- Source information -
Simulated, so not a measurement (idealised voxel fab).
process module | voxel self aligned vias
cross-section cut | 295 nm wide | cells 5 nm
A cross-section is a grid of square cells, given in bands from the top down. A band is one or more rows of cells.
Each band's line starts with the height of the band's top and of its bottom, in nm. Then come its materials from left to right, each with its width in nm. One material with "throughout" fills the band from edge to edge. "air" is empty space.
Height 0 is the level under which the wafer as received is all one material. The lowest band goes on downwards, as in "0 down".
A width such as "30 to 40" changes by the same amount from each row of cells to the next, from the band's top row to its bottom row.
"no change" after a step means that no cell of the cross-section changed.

- Requirement -
Retype the records above in full. Every word should match.

- Task output -
Simulated, so not a measurement (idealised voxel fab).
process module | voxel self aligned vias
cross-section cut | 295 nm wide | cells 5 nm
A cross-section is a grid of square cells, given in bands from the top down. A band is one or more rows of cells.
Each band's line starts with the height of the band's top and of its bottom, in nm. Then come its materials from left to right, each with its width in nm. One material with "throughout" fills the band from edge to edge. "air" is empty space.
Height 0 is the level under which the wafer as received is all one material. The lowest band goes on downwards, as in "0 down".
A width such as "30 to 40" changes by the same amount from each row of cells to the next, from the band's top row to its bottom row.
"no change" after a step means that no cell of the cross-section changed.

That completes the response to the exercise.